### Activity
Please repeat every line below exactly, from the first to the last.

### Information
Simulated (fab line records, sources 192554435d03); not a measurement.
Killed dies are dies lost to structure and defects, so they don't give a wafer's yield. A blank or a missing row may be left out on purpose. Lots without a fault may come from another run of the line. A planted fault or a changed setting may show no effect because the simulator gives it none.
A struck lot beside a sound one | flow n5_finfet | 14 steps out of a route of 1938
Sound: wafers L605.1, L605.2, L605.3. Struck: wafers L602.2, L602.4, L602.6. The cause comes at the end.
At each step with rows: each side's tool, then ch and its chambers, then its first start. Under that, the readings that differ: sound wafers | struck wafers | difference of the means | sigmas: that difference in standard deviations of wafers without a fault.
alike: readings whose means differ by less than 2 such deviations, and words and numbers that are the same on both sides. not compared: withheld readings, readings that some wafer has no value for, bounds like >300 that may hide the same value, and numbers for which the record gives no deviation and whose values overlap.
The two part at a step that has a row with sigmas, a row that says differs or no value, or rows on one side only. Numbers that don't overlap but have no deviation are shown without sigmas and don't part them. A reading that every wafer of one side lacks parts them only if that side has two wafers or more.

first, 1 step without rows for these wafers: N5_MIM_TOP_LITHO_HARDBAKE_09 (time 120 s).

### Solution
Simulated (fab line records, sources 192554435d03); not a measurement.
Killed dies are dies lost to structure and defects, so they don't give a wafer's yield. A blank or a missing row may be left out on purpose. Lots without a fault may come from another run of the line. A planted fault or a changed setting may show no effect because the simulator gives it none.
A struck lot beside a sound one | flow n5_finfet | 14 steps out of a route of 1938
Sound: wafers L605.1, L605.2, L605.3. Struck: wafers L602.2, L602.4, L602.6. The cause comes at the end.
At each step with rows: each side's tool, then ch and its chambers, then its first start. Under that, the readings that differ: sound wafers | struck wafers | difference of the means | sigmas: that difference in standard deviations of wafers without a fault.
alike: readings whose means differ by less than 2 such deviations, and words and numbers that are the same on both sides. not compared: withheld readings, readings that some wafer has no value for, bounds like >300 that may hide the same value, and numbers for which the record gives no deviation and whose values overlap.
The two part at a step that has a row with sigmas, a row that says differs or no value, or rows on one side only. Numbers that don't overlap but have no deviation are shown without sigmas and don't part them. A reading that every wafer of one side lacks parts them only if that side has two wafers or more.

first, 1 step without rows for these wafers: N5_MIM_TOP_LITHO_HARDBAKE_09 (time 120 s).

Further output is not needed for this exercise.